= = = = = = =

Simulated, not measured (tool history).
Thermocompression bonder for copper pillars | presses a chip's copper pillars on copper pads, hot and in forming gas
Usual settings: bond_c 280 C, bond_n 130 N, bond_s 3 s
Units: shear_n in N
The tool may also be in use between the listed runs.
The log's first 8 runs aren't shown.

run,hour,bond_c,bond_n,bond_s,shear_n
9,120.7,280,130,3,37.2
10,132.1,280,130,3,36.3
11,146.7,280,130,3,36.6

= = = = = = =

## Work task
Each record above needs to be given again exactly as written.

## Answer box
Simulated, not measured (tool history).
Thermocompression bonder for copper pillars | presses a chip's copper pillars on copper pads, hot and in forming gas
Usual settings: bond_c 280 C, bond_n 130 N, bond_s 3 s
Units: shear_n in N
The tool may also be in use between the listed runs.
The log's first 8 runs aren't shown.

run,hour,bond_c,bond_n,bond_s,shear_n
9,120.7,280,130,3,37.2
10,132.1,280,130,3,36.3
11,146.7,280,130,3,36.6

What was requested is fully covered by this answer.